╭──

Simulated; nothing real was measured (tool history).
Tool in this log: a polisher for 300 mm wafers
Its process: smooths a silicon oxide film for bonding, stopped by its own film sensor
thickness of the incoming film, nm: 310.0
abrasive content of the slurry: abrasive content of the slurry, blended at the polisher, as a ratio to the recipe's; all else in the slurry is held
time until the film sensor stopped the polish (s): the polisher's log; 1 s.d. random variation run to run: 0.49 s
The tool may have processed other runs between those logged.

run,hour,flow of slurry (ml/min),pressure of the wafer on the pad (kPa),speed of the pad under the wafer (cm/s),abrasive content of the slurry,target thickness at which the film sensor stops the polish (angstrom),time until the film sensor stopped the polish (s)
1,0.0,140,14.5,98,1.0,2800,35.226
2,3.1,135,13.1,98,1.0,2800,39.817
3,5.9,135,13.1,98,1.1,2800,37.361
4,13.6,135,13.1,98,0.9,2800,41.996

╰──

Brief: Transcribe the records from their first line. Stop after the line with "3,5.9,135,13.1,98,1.1,2800,37.361", including it.

Your solution:
Simulated; nothing real was measured (tool history).
Tool in this log: a polisher for 300 mm wafers
Its process: smooths a silicon oxide film for bonding, stopped by its own film sensor
thickness of the incoming film, nm: 310.0
abrasive content of the slurry: abrasive content of the slurry, blended at the polisher, as a ratio to the recipe's; all else in the slurry is held
time until the film sensor stopped the polish (s): the polisher's log; 1 s.d. random variation run to run: 0.49 s
The tool may have processed other runs between those logged.

run,hour,flow of slurry (ml/min),pressure of the wafer on the pad (kPa),speed of the pad under the wafer (cm/s),abrasive content of the slurry,target thickness at which the film sensor stops the polish (angstrom),time until the film sensor stopped the polish (s)
1,0.0,140,14.5,98,1.0,2800,35.226
2,3.1,135,13.1,98,1.0,2800,39.817
3,5.9,135,13.1,98,1.1,2800,37.361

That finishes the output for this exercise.